§ **REQUIRED ACTION**:
Copy the lines below verbatim. Begin with the first and end with the line containing "The width of".

§ **DATA EXTRACTS**:
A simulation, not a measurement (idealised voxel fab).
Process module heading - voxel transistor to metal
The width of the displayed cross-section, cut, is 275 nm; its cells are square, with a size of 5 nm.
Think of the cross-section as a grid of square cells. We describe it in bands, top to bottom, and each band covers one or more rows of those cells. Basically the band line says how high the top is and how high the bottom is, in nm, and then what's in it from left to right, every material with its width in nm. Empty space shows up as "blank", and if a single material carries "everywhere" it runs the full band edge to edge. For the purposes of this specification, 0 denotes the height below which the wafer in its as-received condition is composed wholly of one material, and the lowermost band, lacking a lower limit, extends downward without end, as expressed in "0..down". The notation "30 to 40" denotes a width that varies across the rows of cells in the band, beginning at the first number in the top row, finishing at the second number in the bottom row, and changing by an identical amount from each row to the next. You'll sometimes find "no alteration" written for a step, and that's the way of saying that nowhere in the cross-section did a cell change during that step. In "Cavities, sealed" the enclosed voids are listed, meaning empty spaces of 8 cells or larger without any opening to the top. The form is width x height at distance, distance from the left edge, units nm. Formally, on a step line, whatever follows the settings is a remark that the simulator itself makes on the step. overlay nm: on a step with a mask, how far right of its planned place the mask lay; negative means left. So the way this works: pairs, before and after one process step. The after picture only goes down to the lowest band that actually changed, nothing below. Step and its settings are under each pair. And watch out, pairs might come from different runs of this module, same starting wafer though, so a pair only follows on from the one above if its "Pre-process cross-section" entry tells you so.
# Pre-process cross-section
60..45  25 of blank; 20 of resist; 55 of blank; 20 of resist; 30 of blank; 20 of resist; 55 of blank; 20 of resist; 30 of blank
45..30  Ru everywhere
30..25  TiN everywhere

§ **EXERCISE RESPONSE**:
A simulation, not a measurement (idealised voxel fab).
Process module heading - voxel transistor to metal
The width of the displayed cross-section, cut, is 275 nm; its cells are square, with a size of 5 nm.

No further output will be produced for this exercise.